Assigned task →
Output only the lines from the start of the entries through the line holding "lots that met". Each line must match the original exactly.

- - -

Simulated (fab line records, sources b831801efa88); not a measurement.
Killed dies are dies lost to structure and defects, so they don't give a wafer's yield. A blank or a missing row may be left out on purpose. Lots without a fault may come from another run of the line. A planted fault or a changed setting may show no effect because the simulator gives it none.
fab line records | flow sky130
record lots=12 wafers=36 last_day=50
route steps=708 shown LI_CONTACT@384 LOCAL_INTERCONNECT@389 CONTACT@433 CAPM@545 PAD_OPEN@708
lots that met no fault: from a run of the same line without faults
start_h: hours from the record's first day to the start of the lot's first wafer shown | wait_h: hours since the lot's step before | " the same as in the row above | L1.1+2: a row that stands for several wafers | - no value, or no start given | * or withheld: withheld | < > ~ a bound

- - -

Task output →
Simulated (fab line records, sources b831801efa88); not a measurement.
Killed dies are dies lost to structure and defects, so they don't give a wafer's yield. A blank or a missing row may be left out on purpose. Lots without a fault may come from another run of the line. A planted fault or a changed setting may show no effect because the simulator gives it none.
fab line records | flow sky130
record lots=12 wafers=36 last_day=50
route steps=708 shown LI_CONTACT@384 LOCAL_INTERCONNECT@389 CONTACT@433 CAPM@545 PAD_OPEN@708
lots that met no fault: from a run of the same line without faults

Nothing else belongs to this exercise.